REQUIREMENT:
Nothing in the records may change. Output them all exactly.

- Opening Delimiter -

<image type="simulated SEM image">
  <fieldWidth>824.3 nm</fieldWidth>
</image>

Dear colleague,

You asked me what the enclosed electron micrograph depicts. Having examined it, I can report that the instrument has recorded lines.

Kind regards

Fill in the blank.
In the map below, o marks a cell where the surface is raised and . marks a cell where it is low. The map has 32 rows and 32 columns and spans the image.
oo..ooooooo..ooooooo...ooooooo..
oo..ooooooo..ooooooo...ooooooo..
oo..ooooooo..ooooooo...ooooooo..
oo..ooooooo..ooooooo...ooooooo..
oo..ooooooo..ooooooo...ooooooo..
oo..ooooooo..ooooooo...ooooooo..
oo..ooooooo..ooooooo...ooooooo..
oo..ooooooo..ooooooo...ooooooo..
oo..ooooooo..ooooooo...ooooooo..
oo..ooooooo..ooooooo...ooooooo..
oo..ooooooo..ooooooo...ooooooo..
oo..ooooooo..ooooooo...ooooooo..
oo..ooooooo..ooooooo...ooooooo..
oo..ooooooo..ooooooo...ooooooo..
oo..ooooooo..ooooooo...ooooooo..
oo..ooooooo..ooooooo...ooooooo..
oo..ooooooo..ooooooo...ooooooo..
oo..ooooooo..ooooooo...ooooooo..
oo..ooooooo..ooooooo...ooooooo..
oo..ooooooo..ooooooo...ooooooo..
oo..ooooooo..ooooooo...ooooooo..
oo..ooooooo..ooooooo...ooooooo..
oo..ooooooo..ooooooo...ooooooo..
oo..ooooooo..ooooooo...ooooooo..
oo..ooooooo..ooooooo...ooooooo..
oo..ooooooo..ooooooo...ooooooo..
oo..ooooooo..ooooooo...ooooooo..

- Closing Delimiter -

YOUR RESPONSE:
<image type="simulated SEM image">
  <fieldWidth>824.3 nm</fieldWidth>
</image>

Dear colleague,

You asked me what the enclosed electron micrograph depicts. Having examined it, I can report that the instrument has recorded lines.

Kind regards

Fill in the blank.
In the map below, o marks a cell where the surface is raised and . marks a cell where it is low. The map has 32 rows and 32 columns and spans the image.
oo..ooooooo..ooooooo...ooooooo..
oo..ooooooo..ooooooo...ooooooo..
oo..ooooooo..ooooooo...ooooooo..
oo..ooooooo..ooooooo...ooooooo..
oo..ooooooo..ooooooo...ooooooo..
oo..ooooooo..ooooooo...ooooooo..
oo..ooooooo..ooooooo...ooooooo..
oo..ooooooo..ooooooo...ooooooo..
oo..ooooooo..ooooooo...ooooooo..
oo..ooooooo..ooooooo...ooooooo..
oo..ooooooo..ooooooo...ooooooo..
oo..ooooooo..ooooooo...ooooooo..
oo..ooooooo..ooooooo...ooooooo..
oo..ooooooo..ooooooo...ooooooo..
oo..ooooooo..ooooooo...ooooooo..
oo..ooooooo..ooooooo...ooooooo..
oo..ooooooo..ooooooo...ooooooo..
oo..ooooooo..ooooooo...ooooooo..
oo..ooooooo..ooooooo...ooooooo..
oo..ooooooo..ooooooo...ooooooo..
oo..ooooooo..ooooooo...ooooooo..
oo..ooooooo..ooooooo...ooooooo..
oo..ooooooo..ooooooo...ooooooo..
oo..ooooooo..ooooooo...ooooooo..
oo..ooooooo..ooooooo...ooooooo..
oo..ooooooo..ooooooo...ooooooo..
oo..ooooooo..ooooooo...ooooooo..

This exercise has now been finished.